• Data under study
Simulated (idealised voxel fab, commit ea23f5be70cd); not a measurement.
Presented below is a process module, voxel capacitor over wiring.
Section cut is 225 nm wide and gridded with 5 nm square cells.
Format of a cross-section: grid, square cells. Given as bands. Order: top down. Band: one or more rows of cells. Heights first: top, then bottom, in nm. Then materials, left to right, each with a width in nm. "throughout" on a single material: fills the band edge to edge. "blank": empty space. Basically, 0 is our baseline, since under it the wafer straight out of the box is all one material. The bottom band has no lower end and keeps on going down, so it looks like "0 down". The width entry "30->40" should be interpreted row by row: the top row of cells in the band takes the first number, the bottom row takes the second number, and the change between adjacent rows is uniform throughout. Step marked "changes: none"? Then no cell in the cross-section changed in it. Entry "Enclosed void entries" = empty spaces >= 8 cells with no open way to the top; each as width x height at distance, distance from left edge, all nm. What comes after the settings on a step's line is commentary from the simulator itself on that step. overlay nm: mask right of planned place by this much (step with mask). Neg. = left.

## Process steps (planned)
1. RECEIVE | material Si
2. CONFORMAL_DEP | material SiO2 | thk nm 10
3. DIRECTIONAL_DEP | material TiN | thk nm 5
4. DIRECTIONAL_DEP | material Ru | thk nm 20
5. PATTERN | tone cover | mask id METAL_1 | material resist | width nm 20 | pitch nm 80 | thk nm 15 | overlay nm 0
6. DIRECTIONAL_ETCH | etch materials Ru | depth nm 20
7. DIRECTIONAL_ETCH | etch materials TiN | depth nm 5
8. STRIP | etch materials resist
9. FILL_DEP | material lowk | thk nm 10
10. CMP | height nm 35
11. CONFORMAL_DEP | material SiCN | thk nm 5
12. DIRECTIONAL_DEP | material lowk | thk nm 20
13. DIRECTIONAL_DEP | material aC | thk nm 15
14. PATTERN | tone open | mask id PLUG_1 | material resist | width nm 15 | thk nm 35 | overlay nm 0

• Requirement
Word for word, please print every line from the beginning of the records to the line bearing "Section cut is", counting both ends and stopping there.

• Response
Simulated (idealised voxel fab, commit ea23f5be70cd); not a measurement.
Presented below is a process module, voxel capacitor over wiring.
Section cut is 225 nm wide and gridded with 5 nm square cells.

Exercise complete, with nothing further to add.